*WORK INSTRUCTION*: Below are entries; copy exactly the lines from the one with "no cross-section cell." through the one with "On any step", both included, and leave out the rest.

*PROVIDED INFORMATION*:
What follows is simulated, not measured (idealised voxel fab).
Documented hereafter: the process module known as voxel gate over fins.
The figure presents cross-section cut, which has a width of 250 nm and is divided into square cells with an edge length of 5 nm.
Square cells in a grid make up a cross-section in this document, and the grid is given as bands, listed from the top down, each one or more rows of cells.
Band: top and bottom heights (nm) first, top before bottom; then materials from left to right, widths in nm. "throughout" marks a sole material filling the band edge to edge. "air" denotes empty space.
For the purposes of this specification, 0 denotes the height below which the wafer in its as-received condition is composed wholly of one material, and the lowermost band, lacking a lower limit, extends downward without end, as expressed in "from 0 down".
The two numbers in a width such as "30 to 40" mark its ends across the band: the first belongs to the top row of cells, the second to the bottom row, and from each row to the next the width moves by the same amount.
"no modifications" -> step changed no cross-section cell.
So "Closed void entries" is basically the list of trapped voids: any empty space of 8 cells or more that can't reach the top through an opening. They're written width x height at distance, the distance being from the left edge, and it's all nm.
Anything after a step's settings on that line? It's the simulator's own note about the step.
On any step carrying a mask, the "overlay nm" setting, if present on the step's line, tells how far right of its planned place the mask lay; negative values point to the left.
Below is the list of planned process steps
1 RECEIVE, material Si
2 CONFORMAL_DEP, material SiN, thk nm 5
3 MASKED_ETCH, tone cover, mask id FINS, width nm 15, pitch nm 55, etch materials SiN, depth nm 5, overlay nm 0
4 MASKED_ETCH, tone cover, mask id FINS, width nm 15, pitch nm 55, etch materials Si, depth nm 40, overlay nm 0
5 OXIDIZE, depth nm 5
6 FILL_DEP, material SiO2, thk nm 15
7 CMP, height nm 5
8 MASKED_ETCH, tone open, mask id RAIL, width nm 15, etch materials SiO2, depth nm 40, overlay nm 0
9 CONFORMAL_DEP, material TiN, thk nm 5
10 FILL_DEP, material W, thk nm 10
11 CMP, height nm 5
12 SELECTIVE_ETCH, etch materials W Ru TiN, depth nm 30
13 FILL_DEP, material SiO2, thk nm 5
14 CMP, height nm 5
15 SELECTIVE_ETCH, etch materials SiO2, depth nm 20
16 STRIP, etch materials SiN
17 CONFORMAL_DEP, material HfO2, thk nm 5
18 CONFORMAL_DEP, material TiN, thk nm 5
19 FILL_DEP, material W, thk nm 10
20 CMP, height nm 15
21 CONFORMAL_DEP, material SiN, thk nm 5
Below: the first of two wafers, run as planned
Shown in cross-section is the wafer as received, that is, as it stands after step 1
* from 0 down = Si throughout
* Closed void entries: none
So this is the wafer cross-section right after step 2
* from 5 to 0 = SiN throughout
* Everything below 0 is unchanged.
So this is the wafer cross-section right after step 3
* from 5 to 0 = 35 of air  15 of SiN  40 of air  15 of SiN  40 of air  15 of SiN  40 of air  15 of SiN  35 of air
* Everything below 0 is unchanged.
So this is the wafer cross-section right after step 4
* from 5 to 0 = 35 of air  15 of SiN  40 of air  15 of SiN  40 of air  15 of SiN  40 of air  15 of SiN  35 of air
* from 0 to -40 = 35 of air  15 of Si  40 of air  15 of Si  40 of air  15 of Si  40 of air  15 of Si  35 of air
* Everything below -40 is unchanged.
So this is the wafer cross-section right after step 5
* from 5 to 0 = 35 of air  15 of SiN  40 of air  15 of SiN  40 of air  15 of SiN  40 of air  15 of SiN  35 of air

*EXERCISE RESULT*:
"no modifications" -> step changed no cross-section cell.
So "Closed void entries" is basically the list of trapped voids: any empty space of 8 cells or more that can't reach the top through an opening. They're written width x height at distance, the distance being from the left edge, and it's all nm.
Anything after a step's settings on that line? It's the simulator's own note about the step.
On any step carrying a mask, the "overlay nm" setting, if present on the step's line, tells how far right of its planned place the mask lay; negative values point to the left.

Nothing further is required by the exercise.